Work item: Using the records below, write out again exactly the lines that begin at the line containing "Columns: A = stage_vel_mm_s" and end at the line containing "L106 | day 12 05:16", and no other lines.

☆ ☆ ☆ ☆
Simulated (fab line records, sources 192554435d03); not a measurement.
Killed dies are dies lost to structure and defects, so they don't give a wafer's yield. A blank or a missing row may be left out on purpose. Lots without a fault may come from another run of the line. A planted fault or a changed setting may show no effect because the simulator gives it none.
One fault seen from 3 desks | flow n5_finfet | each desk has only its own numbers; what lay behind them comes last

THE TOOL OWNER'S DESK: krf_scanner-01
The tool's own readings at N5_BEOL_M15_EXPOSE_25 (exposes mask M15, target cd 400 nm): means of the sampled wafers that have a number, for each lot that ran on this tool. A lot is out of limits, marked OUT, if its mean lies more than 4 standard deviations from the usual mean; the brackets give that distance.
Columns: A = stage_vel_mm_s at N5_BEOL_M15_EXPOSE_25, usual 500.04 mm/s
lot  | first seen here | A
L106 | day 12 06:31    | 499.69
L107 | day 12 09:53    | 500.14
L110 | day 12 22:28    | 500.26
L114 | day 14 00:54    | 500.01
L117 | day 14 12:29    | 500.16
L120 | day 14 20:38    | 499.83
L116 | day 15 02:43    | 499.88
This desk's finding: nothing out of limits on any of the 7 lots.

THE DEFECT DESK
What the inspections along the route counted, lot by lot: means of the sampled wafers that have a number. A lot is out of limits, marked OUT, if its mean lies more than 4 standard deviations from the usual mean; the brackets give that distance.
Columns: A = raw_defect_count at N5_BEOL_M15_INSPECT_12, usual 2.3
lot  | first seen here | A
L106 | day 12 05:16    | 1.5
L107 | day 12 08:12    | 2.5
☆ ☆ ☆ ☆

Exercise response:
Columns: A = stage_vel_mm_s at N5_BEOL_M15_EXPOSE_25, usual 500.04 mm/s
lot  | first seen here | A
L106 | day 12 06:31    | 499.69
L107 | day 12 09:53    | 500.14
L110 | day 12 22:28    | 500.26
L114 | day 14 00:54    | 500.01
L117 | day 14 12:29    | 500.16
L120 | day 14 20:38    | 499.83
L116 | day 15 02:43    | 499.88
This desk's finding: nothing out of limits on any of the 7 lots.

THE DEFECT DESK
What the inspections along the route counted, lot by lot: means of the sampled wafers that have a number. A lot is out of limits, marked OUT, if its mean lies more than 4 standard deviations from the usual mean; the brackets give that distance.
Columns: A = raw_defect_count at N5_BEOL_M15_INSPECT_12, usual 2.3
lot  | first seen here | A
L106 | day 12 05:16    | 1.5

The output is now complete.